**Action item:**
Look for the line that has "A struck lot" in the material below; please repeat it and every line after it, exactly, up to and including the line that has "alike: readings whose", and nothing else.

**Dataset excerpts:**
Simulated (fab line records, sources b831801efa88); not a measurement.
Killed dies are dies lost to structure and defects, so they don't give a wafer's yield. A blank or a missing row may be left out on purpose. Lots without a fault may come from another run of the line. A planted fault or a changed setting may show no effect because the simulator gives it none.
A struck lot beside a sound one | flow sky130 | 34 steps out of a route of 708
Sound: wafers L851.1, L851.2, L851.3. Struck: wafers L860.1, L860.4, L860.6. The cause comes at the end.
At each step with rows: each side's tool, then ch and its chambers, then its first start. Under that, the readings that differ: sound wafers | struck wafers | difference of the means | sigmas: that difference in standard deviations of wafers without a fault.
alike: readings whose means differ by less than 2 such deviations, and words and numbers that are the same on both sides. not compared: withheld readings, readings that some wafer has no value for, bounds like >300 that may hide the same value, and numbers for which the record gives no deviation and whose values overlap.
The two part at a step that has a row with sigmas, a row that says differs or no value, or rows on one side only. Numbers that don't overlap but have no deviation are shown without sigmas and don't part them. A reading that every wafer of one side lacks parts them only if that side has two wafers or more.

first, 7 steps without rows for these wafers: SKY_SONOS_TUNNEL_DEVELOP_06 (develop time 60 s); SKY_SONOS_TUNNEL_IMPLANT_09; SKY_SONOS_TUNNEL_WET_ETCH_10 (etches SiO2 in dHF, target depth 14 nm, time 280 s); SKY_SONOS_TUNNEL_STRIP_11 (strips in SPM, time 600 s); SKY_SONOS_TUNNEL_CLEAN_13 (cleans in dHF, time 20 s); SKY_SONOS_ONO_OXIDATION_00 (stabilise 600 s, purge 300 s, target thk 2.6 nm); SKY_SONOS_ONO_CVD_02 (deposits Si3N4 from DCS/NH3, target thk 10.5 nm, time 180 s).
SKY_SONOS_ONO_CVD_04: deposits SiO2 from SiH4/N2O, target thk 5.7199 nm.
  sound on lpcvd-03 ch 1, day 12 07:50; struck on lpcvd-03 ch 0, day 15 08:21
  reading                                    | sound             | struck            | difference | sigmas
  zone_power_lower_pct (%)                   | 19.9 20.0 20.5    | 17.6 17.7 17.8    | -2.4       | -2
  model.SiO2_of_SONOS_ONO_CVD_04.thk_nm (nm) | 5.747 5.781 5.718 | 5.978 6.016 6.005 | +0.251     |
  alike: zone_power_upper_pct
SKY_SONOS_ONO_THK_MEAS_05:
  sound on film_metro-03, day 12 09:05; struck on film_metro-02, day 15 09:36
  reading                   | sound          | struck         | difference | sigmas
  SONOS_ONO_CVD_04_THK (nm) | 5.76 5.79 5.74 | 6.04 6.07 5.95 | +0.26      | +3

**Your response:**
A struck lot beside a sound one | flow sky130 | 34 steps out of a route of 708
Sound: wafers L851.1, L851.2, L851.3. Struck: wafers L860.1, L860.4, L860.6. The cause comes at the end.
At each step with rows: each side's tool, then ch and its chambers, then its first start. Under that, the readings that differ: sound wafers | struck wafers | difference of the means | sigmas: that difference in standard deviations of wafers without a fault.
alike: readings whose means differ by less than 2 such deviations, and words and numbers that are the same on both sides. not compared: withheld readings, readings that some wafer has no value for, bounds like >300 that may hide the same value, and numbers for which the record gives no deviation and whose values overlap.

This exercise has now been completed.